**ASSIGNMENT**
Write the listing below out again exactly, though only as far as the line with "R1: thickness taken", which is included.

**RAW DATA**
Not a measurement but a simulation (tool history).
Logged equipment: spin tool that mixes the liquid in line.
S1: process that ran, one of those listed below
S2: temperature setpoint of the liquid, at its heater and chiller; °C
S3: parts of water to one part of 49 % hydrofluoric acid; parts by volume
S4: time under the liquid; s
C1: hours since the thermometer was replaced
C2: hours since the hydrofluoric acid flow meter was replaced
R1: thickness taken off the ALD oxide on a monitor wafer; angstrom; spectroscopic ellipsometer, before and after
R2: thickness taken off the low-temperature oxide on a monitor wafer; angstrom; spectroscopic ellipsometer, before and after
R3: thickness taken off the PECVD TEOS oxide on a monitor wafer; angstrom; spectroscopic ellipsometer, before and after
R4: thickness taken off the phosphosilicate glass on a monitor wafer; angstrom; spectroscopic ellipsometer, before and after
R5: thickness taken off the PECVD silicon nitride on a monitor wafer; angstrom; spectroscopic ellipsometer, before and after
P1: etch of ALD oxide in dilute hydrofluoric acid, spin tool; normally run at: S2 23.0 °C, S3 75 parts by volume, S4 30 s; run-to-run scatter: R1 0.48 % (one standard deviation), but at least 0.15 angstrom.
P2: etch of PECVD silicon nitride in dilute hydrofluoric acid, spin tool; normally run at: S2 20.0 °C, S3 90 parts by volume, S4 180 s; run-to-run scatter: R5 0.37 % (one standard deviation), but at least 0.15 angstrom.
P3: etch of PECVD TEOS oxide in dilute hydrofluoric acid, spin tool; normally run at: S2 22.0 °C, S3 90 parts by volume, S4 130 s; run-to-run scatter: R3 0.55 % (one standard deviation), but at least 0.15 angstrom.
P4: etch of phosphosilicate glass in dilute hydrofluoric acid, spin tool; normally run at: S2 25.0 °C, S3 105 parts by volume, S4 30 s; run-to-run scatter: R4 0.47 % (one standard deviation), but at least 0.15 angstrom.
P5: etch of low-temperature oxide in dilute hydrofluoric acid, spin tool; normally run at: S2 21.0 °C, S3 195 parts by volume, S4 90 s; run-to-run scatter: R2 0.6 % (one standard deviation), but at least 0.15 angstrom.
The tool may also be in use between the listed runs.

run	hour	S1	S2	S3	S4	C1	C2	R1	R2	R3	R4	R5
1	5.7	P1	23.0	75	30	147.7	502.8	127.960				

**TASK RESULT**
Not a measurement but a simulation (tool history).
Logged equipment: spin tool that mixes the liquid in line.
S1: process that ran, one of those listed below
S2: temperature setpoint of the liquid, at its heater and chiller; °C
S3: parts of water to one part of 49 % hydrofluoric acid; parts by volume
S4: time under the liquid; s
C1: hours since the thermometer was replaced
C2: hours since the hydrofluoric acid flow meter was replaced
R1: thickness taken off the ALD oxide on a monitor wafer; angstrom; spectroscopic ellipsometer, before and after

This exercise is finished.